= Beginning of Section =
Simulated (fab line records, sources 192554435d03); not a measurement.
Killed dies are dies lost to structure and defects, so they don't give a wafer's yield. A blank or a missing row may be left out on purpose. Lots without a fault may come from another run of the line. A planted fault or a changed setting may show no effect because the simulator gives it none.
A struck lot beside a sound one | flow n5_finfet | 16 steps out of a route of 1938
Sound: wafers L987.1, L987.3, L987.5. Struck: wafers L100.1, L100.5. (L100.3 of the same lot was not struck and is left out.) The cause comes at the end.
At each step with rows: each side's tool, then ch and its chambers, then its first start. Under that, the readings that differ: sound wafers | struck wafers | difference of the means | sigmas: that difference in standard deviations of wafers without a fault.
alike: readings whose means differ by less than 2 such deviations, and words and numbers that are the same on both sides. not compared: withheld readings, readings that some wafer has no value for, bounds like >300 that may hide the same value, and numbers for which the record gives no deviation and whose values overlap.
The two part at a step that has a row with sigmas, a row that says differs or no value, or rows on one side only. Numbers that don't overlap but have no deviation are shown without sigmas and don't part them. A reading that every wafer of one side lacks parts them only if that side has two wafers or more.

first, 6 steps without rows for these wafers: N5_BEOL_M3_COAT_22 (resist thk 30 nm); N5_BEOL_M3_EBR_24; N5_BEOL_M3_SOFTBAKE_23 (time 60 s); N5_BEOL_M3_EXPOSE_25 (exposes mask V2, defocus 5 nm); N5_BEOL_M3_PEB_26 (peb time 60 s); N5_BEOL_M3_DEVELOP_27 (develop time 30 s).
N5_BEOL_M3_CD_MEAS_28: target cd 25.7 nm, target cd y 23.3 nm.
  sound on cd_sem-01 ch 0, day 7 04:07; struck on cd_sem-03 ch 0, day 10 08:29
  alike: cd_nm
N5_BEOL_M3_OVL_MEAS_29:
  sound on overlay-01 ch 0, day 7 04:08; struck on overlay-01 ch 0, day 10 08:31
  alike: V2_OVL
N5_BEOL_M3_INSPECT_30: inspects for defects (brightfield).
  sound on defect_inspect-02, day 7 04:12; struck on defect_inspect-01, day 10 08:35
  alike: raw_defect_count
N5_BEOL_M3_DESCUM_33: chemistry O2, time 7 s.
= End of Section =

#### ASSIGNED TASK
The lines above from the one with "A struck lot" through the one with "The two part" are to be duplicated exactly, ends included, with nothing added.

#### EXERCISE RESULT
A struck lot beside a sound one | flow n5_finfet | 16 steps out of a route of 1938
Sound: wafers L987.1, L987.3, L987.5. Struck: wafers L100.1, L100.5. (L100.3 of the same lot was not struck and is left out.) The cause comes at the end.
At each step with rows: each side's tool, then ch and its chambers, then its first start. Under that, the readings that differ: sound wafers | struck wafers | difference of the means | sigmas: that difference in standard deviations of wafers without a fault.
alike: readings whose means differ by less than 2 such deviations, and words and numbers that are the same on both sides. not compared: withheld readings, readings that some wafer has no value for, bounds like >300 that may hide the same value, and numbers for which the record gives no deviation and whose values overlap.
The two part at a step that has a row with sigmas, a row that says differs or no value, or rows on one side only. Numbers that don't overlap but have no deviation are shown without sigmas and don't part them. A reading that every wafer of one side lacks parts them only if that side has two wafers or more.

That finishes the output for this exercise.